» **Assignment**
Nothing should be output except the lines from the top of the material below through the line that contains "(*) after a", each exactly as written.

╔══

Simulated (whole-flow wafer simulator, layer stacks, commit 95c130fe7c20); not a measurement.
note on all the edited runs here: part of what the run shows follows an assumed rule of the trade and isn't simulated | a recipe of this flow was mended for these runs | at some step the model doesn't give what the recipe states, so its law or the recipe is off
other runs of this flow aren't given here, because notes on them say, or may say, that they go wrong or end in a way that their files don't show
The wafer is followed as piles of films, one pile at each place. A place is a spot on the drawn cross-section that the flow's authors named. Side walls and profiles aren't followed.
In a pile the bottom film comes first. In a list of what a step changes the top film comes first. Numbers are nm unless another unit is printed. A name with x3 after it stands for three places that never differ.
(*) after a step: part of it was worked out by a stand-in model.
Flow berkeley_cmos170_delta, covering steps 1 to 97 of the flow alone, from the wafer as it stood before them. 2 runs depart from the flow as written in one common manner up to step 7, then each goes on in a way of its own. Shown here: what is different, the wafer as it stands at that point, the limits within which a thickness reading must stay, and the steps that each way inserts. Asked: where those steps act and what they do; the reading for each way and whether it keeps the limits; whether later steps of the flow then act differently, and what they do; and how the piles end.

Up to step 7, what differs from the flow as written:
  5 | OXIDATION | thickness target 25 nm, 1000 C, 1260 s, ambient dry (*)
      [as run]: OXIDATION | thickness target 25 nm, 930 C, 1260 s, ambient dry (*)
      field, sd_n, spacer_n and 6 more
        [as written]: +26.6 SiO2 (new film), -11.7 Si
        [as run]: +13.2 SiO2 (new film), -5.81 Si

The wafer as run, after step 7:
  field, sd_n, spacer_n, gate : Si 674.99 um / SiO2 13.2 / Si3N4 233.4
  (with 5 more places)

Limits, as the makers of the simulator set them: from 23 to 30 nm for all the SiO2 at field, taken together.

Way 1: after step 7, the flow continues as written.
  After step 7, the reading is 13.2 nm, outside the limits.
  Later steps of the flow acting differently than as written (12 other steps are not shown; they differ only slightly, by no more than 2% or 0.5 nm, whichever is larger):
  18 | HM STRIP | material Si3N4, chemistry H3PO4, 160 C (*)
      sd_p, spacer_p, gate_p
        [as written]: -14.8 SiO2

╚══

» **Exercise response**
Simulated (whole-flow wafer simulator, layer stacks, commit 95c130fe7c20); not a measurement.
note on all the edited runs here: part of what the run shows follows an assumed rule of the trade and isn't simulated | a recipe of this flow was mended for these runs | at some step the model doesn't give what the recipe states, so its law or the recipe is off
other runs of this flow aren't given here, because notes on them say, or may say, that they go wrong or end in a way that their files don't show
The wafer is followed as piles of films, one pile at each place. A place is a spot on the drawn cross-section that the flow's authors named. Side walls and profiles aren't followed.
In a pile the bottom film comes first. In a list of what a step changes the top film comes first. Numbers are nm unless another unit is printed. A name with x3 after it stands for three places that never differ.
(*) after a step: part of it was worked out by a stand-in model.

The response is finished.